Word for word, restate the entries below from their first line through the line that contains "Displayed cross-section: cut, width".

□ □ □

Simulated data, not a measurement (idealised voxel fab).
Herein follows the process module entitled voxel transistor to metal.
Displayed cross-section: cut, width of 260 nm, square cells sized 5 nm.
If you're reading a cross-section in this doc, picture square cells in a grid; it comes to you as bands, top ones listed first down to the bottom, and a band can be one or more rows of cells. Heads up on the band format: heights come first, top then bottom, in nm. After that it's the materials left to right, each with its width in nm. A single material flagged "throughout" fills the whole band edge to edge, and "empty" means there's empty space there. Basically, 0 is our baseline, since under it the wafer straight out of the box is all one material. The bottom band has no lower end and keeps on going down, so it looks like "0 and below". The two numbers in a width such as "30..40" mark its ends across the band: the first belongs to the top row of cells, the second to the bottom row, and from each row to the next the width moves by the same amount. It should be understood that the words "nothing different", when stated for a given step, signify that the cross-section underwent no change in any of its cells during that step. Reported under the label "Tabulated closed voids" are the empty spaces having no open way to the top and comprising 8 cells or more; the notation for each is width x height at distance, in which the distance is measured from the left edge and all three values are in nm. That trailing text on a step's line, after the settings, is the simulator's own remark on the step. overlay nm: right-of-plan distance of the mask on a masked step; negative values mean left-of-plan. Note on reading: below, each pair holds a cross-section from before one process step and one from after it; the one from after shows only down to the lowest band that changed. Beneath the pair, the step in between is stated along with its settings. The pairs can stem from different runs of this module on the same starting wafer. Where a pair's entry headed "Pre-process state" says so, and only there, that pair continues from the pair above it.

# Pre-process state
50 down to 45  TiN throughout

□ □ □

▶ **Exercise result**:
Simulated data, not a measurement (idealised voxel fab).
Herein follows the process module entitled voxel transistor to metal.
Displayed cross-section: cut, width of 260 nm, square cells sized 5 nm.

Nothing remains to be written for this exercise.